**** THE DATA ****
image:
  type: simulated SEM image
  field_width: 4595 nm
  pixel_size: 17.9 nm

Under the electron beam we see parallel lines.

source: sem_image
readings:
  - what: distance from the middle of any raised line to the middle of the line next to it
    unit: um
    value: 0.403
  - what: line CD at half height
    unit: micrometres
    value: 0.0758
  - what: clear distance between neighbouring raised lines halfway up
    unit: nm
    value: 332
****

| WORK TASK |
Every line from the top of the material through the line containing "value: 0.0758" must be transcribed exactly, and no other line may appear.

| RESULT |
image:
  type: simulated SEM image
  field_width: 4595 nm
  pixel_size: 17.9 nm

Under the electron beam we see parallel lines.

source: sem_image
readings:
  - what: distance from the middle of any raised line to the middle of the line next to it
    unit: um
    value: 0.403
  - what: line CD at half height
    unit: micrometres
    value: 0.0758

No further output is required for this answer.